——————————

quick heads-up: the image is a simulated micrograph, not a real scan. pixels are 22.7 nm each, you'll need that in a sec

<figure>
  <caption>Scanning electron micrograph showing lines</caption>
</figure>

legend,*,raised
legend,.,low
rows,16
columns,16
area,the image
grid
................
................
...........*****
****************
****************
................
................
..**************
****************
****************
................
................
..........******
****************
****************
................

——————————

#### Work item:
Would you please give all of the records again exactly as they stand?

#### Response area:
quick heads-up: the image is a simulated micrograph, not a real scan. pixels are 22.7 nm each, you'll need that in a sec

<figure>
  <caption>Scanning electron micrograph showing lines</caption>
</figure>

legend,*,raised
legend,.,low
rows,16
columns,16
area,the image
grid
................
................
...........*****
****************
****************
................
................
..**************
****************
****************
................
................
..........******
****************
****************
................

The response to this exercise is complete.